▸ **Work task**: Only the lines from the start of the data through the one containing "The cross-section on" belong in your answer; return them exactly.

════════════════════

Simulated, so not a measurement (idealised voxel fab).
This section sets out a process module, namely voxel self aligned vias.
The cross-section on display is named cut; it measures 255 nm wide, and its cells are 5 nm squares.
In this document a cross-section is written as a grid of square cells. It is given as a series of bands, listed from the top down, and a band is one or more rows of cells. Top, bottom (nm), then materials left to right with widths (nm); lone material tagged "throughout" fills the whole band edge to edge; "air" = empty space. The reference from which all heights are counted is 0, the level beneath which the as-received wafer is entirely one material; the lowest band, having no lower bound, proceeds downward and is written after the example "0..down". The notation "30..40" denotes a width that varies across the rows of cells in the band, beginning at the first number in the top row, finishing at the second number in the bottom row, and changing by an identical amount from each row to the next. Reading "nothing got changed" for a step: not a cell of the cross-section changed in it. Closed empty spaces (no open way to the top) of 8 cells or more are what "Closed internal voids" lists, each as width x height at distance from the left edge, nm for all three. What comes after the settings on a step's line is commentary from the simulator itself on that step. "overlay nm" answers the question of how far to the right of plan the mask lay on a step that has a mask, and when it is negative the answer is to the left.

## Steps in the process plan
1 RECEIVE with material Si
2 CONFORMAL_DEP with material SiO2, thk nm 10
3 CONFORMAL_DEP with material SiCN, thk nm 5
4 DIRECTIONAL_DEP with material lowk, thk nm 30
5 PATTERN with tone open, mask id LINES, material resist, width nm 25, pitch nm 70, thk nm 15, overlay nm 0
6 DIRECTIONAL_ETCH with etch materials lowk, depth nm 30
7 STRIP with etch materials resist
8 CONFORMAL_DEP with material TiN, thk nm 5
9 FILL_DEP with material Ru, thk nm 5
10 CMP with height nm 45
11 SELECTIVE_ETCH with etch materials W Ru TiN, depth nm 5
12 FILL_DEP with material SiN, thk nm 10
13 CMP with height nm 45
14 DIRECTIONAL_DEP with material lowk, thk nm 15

════════════════════

▸ **Reply**:
Simulated, so not a measurement (idealised voxel fab).
This section sets out a process module, namely voxel self aligned vias.
The cross-section on display is named cut; it measures 255 nm wide, and its cells are 5 nm squares.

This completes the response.